Copy every line below precisely, leaving nothing out.

=-=-=-=-=

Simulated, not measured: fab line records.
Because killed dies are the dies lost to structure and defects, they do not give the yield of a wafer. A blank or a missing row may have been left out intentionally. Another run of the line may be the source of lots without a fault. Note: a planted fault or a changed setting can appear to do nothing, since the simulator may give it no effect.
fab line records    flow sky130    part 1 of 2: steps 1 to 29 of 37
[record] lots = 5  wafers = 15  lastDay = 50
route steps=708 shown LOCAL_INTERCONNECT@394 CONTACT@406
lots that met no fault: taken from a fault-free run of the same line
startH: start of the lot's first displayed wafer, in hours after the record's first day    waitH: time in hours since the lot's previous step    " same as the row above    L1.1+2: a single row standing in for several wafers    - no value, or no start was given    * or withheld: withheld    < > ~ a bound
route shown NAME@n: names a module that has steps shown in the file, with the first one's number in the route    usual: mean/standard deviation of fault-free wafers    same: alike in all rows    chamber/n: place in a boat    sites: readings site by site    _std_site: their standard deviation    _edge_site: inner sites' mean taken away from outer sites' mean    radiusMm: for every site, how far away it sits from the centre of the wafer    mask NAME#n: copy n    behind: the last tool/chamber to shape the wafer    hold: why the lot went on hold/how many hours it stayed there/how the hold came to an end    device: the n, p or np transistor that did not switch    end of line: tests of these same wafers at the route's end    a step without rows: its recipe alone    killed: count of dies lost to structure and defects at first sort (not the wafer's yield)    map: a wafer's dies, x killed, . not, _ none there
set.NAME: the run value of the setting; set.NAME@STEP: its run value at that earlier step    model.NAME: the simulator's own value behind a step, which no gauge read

=-=-=-=-=

(Written answer)
Simulated, not measured: fab line records.
Because killed dies are the dies lost to structure and defects, they do not give the yield of a wafer. A blank or a missing row may have been left out intentionally. Another run of the line may be the source of lots without a fault. Note: a planted fault or a changed setting can appear to do nothing, since the simulator may give it no effect.
fab line records    flow sky130    part 1 of 2: steps 1 to 29 of 37
[record] lots = 5  wafers = 15  lastDay = 50
route steps=708 shown LOCAL_INTERCONNECT@394 CONTACT@406
lots that met no fault: taken from a fault-free run of the same line
startH: start of the lot's first displayed wafer, in hours after the record's first day    waitH: time in hours since the lot's previous step    " same as the row above    L1.1+2: a single row standing in for several wafers    - no value, or no start was given    * or withheld: withheld    < > ~ a bound
route shown NAME@n: names a module that has steps shown in the file, with the first one's number in the route    usual: mean/standard deviation of fault-free wafers    same: alike in all rows    chamber/n: place in a boat    sites: readings site by site    _std_site: their standard deviation    _edge_site: inner sites' mean taken away from outer sites' mean    radiusMm: for every site, how far away it sits from the centre of the wafer    mask NAME#n: copy n    behind: the last tool/chamber to shape the wafer    hold: why the lot went on hold/how many hours it stayed there/how the hold came to an end    device: the n, p or np transistor that did not switch    end of line: tests of these same wafers at the route's end    a step without rows: its recipe alone    killed: count of dies lost to structure and defects at first sort (not the wafer's yield)    map: a wafer's dies, x killed, . not, _ none there
set.NAME: the run value of the setting; set.NAME@STEP: its run value at that earlier step    model.NAME: the simulator's own value behind a step, which no gauge read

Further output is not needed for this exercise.